=== Record excerpts ===
<<<<

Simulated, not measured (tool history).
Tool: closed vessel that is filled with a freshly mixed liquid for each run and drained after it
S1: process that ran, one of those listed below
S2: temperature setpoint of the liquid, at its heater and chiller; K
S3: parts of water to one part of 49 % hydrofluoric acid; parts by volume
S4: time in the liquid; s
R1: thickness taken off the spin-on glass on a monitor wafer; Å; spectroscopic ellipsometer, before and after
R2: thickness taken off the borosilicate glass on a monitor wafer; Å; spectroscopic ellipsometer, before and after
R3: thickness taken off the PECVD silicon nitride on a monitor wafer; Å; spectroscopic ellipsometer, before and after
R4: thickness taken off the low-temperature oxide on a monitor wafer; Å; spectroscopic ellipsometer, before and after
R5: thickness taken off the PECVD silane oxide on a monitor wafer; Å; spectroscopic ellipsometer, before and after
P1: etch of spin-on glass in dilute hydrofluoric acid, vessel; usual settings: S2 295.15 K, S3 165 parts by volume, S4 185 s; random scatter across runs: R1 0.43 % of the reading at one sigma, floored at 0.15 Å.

>>>>

=== Assignment ===
Give back each record, exactly as it reads.

=== Task answer ===
Simulated, not measured (tool history).
Tool: closed vessel that is filled with a freshly mixed liquid for each run and drained after it
S1: process that ran, one of those listed below
S2: temperature setpoint of the liquid, at its heater and chiller; K
S3: parts of water to one part of 49 % hydrofluoric acid; parts by volume
S4: time in the liquid; s
R1: thickness taken off the spin-on glass on a monitor wafer; Å; spectroscopic ellipsometer, before and after
R2: thickness taken off the borosilicate glass on a monitor wafer; Å; spectroscopic ellipsometer, before and after
R3: thickness taken off the PECVD silicon nitride on a monitor wafer; Å; spectroscopic ellipsometer, before and after
R4: thickness taken off the low-temperature oxide on a monitor wafer; Å; spectroscopic ellipsometer, before and after
R5: thickness taken off the PECVD silane oxide on a monitor wafer; Å; spectroscopic ellipsometer, before and after
P1: etch of spin-on glass in dilute hydrofluoric acid, vessel; usual settings: S2 295.15 K, S3 165 parts by volume, S4 185 s; random scatter across runs: R1 0.43 % of the reading at one sigma, floored at 0.15 Å.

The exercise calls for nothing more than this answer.